Work request >> From the records below, copy out exactly the lines from the one containing "Layers found >" to the one containing "< Si 158, W 64, Si3N4 74, Si", both included. Add nothing else.

Records provided >>
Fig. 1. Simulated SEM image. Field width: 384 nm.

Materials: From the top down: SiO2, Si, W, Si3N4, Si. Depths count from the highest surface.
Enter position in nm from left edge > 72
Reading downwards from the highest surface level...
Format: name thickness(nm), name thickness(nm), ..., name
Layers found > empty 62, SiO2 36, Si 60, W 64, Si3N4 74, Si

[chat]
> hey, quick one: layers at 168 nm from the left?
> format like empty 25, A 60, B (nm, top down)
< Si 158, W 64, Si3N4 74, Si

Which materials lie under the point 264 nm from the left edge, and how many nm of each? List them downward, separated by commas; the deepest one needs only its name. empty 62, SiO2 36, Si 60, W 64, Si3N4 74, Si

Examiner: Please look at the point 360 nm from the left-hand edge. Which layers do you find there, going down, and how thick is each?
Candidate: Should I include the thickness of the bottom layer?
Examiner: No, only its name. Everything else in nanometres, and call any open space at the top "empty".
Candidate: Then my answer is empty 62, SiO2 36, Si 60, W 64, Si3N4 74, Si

Answer area >>
Layers found > empty 62, SiO2 36, Si 60, W 64, Si3N4 74, Si

[chat]
> hey, quick one: layers at 168 nm from the left?
> format like empty 25, A 60, B (nm, top down)
< Si 158, W 64, Si3N4 74, Si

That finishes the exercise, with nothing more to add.